> [Work request]: Please print each entry below exactly as it reads.

(Material shown Opens)

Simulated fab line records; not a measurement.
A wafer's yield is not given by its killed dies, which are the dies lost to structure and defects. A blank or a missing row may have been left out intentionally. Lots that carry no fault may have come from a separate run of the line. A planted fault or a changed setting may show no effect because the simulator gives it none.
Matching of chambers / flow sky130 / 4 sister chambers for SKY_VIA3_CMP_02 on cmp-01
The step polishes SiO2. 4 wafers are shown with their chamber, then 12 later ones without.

(Material shown Closes)

> [Response]:
Simulated fab line records; not a measurement.
A wafer's yield is not given by its killed dies, which are the dies lost to structure and defects. A blank or a missing row may have been left out intentionally. Lots that carry no fault may have come from a separate run of the line. A planted fault or a changed setting may show no effect because the simulator gives it none.
Matching of chambers / flow sky130 / 4 sister chambers for SKY_VIA3_CMP_02 on cmp-01
The step polishes SiO2. 4 wafers are shown with their chamber, then 12 later ones without.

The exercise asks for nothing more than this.